Dataset excerpts below:

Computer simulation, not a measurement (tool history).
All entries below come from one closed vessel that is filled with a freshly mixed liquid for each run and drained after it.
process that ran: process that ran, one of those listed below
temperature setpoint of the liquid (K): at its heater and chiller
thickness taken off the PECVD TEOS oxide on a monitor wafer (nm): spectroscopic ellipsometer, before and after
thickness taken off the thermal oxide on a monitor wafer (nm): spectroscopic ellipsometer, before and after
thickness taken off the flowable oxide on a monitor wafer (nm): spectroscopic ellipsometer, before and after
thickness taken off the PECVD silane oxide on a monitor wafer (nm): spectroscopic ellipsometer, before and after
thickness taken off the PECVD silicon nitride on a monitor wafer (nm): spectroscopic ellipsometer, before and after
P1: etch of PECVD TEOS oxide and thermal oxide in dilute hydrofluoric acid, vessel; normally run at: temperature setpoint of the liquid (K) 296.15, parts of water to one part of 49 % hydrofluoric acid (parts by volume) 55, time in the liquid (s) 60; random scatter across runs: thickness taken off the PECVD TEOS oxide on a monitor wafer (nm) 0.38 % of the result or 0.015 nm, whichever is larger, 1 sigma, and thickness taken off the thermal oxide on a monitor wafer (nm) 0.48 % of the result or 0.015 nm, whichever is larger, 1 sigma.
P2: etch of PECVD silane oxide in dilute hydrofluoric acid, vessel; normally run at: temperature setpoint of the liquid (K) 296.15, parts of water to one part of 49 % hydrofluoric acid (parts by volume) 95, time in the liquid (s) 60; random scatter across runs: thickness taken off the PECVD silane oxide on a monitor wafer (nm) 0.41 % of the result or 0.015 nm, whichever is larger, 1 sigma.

End of Dataset excerpts.

• _Required action_: Above are records; repeat only the lines starting at the line with "thickness taken off the flowable" and ending at the line with "P1: etch of", exactly as they appear, both included.

• _Task response_:
thickness taken off the flowable oxide on a monitor wafer (nm): spectroscopic ellipsometer, before and after
thickness taken off the PECVD silane oxide on a monitor wafer (nm): spectroscopic ellipsometer, before and after
thickness taken off the PECVD silicon nitride on a monitor wafer (nm): spectroscopic ellipsometer, before and after
P1: etch of PECVD TEOS oxide and thermal oxide in dilute hydrofluoric acid, vessel; normally run at: temperature setpoint of the liquid (K) 296.15, parts of water to one part of 49 % hydrofluoric acid (parts by volume) 55, time in the liquid (s) 60; random scatter across runs: thickness taken off the PECVD TEOS oxide on a monitor wafer (nm) 0.38 % of the result or 0.015 nm, whichever is larger, 1 sigma, and thickness taken off the thermal oxide on a monitor wafer (nm) 0.48 % of the result or 0.015 nm, whichever is larger, 1 sigma.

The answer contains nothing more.